>>>>

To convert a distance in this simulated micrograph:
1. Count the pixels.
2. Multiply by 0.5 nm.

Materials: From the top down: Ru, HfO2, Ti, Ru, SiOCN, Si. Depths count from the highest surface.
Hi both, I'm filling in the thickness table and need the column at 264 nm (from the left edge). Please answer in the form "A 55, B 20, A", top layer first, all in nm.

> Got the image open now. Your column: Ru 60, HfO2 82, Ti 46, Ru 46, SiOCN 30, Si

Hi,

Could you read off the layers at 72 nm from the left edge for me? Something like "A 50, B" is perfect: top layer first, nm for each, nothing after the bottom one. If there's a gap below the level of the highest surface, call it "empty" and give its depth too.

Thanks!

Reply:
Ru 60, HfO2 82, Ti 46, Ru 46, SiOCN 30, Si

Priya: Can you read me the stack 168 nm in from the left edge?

<<<<

**Work request:**
From the listing above, extract every line exactly as it stands.

**Answer box:**
To convert a distance in this simulated micrograph:
1. Count the pixels.
2. Multiply by 0.5 nm.

Materials: From the top down: Ru, HfO2, Ti, Ru, SiOCN, Si. Depths count from the highest surface.
Hi both, I'm filling in the thickness table and need the column at 264 nm (from the left edge). Please answer in the form "A 55, B 20, A", top layer first, all in nm.

> Got the image open now. Your column: Ru 60, HfO2 82, Ti 46, Ru 46, SiOCN 30, Si

Hi,

Could you read off the layers at 72 nm from the left edge for me? Something like "A 50, B" is perfect: top layer first, nm for each, nothing after the bottom one. If there's a gap below the level of the highest surface, call it "empty" and give its depth too.

Thanks!

Reply:
Ru 60, HfO2 82, Ti 46, Ru 46, SiOCN 30, Si

Priya: Can you read me the stack 168 nm in from the left edge?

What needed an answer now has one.